**Action item:** All lines below are to be output exactly as they stand.

**Available data:**
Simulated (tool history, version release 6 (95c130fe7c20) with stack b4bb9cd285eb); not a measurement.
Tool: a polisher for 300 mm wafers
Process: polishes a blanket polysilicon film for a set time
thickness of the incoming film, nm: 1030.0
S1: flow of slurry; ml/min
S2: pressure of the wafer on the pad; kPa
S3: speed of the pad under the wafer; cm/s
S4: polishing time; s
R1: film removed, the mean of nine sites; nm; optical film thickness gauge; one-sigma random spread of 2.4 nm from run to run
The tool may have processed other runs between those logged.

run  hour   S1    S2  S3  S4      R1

**Written reply:**
Simulated (tool history, version release 6 (95c130fe7c20) with stack b4bb9cd285eb); not a measurement.
Tool: a polisher for 300 mm wafers
Process: polishes a blanket polysilicon film for a set time
thickness of the incoming film, nm: 1030.0
S1: flow of slurry; ml/min
S2: pressure of the wafer on the pad; kPa
S3: speed of the pad under the wafer; cm/s
S4: polishing time; s
R1: film removed, the mean of nine sites; nm; optical film thickness gauge; one-sigma random spread of 2.4 nm from run to run
The tool may have processed other runs between those logged.

run  hour   S1    S2  S3  S4      R1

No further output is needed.